Information given >>
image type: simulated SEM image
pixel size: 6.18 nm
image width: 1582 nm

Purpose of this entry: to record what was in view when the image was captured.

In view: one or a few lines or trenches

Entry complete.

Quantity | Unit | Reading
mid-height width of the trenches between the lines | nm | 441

Assigned task >>
Transcribe each record exactly as it is written above.

Task solution >>
image type: simulated SEM image
pixel size: 6.18 nm
image width: 1582 nm

Purpose of this entry: to record what was in view when the image was captured.

In view: one or a few lines or trenches

Entry complete.

Quantity | Unit | Reading
mid-height width of the trenches between the lines | nm | 441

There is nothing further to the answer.